● **Activity**: In the listing below, print exactly the lines between the line holding "(+) following a" and the line holding "The wafer ahead", inclusive, and no more.

+---+
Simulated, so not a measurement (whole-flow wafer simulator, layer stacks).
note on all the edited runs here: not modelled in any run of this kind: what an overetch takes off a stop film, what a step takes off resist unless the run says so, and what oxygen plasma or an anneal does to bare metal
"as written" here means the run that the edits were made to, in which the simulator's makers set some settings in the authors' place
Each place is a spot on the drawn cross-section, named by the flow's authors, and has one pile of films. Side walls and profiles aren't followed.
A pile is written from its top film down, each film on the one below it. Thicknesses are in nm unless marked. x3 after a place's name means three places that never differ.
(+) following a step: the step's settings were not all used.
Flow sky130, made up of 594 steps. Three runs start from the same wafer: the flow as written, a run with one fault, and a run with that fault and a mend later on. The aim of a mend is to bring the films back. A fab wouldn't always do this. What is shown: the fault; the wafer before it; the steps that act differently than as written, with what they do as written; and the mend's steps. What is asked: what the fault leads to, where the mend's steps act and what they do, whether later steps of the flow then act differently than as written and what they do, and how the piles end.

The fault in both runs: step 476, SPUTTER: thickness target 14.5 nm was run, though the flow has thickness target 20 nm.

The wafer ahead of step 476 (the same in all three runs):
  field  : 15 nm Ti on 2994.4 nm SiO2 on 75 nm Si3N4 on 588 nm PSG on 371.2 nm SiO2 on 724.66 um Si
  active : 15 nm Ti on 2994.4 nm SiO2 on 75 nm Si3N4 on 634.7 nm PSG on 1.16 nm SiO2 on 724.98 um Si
+---+

● **Your response**:
(+) following a step: the step's settings were not all used.
Flow sky130, made up of 594 steps. Three runs start from the same wafer: the flow as written, a run with one fault, and a run with that fault and a mend later on. The aim of a mend is to bring the films back. A fab wouldn't always do this. What is shown: the fault; the wafer before it; the steps that act differently than as written, with what they do as written; and the mend's steps. What is asked: what the fault leads to, where the mend's steps act and what they do, whether later steps of the flow then act differently than as written and what they do, and how the piles end.

The fault in both runs: step 476, SPUTTER: thickness target 14.5 nm was run, though the flow has thickness target 20 nm.

The wafer ahead of step 476 (the same in all three runs):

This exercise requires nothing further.